### ACTIVITY
Would you output the entries below only from the line containing "simulated micrograph,384 nm,0.5 nm" through the line containing "Materials: From the", exactly as they stand and with both ends included?

________________________

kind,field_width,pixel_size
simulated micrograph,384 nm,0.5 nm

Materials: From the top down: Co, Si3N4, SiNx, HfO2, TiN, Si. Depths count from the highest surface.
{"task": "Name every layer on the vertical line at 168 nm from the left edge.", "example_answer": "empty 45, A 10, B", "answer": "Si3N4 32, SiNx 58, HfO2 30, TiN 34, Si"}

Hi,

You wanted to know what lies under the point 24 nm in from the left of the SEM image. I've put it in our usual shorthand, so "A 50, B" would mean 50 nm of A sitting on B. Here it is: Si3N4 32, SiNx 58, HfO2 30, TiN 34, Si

________________________

### RESPONSE BOX
simulated micrograph,384 nm,0.5 nm

Materials: From the top down: Co, Si3N4, SiNx, HfO2, TiN, Si. Depths count from the highest surface.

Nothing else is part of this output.